● **Exercise**: When you output the entries, begin with the first line and end with the line containing "hey, quick one, what's", keeping each line exactly as it is.

● **Data to examine**:
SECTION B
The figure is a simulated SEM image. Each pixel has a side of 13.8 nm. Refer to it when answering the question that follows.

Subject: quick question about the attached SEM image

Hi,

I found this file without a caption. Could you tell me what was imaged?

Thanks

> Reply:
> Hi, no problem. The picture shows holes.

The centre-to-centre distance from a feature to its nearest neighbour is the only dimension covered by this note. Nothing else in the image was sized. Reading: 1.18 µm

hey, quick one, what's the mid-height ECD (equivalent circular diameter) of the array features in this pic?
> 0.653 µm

● **Task answer**:
SECTION B
The figure is a simulated SEM image. Each pixel has a side of 13.8 nm. Refer to it when answering the question that follows.

Subject: quick question about the attached SEM image

Hi,

I found this file without a caption. Could you tell me what was imaged?

Thanks

> Reply:
> Hi, no problem. The picture shows holes.

The centre-to-centre distance from a feature to its nearest neighbour is the only dimension covered by this note. Nothing else in the image was sized. Reading: 1.18 µm

hey, quick one, what's the mid-height ECD (equivalent circular diameter) of the array features in this pic?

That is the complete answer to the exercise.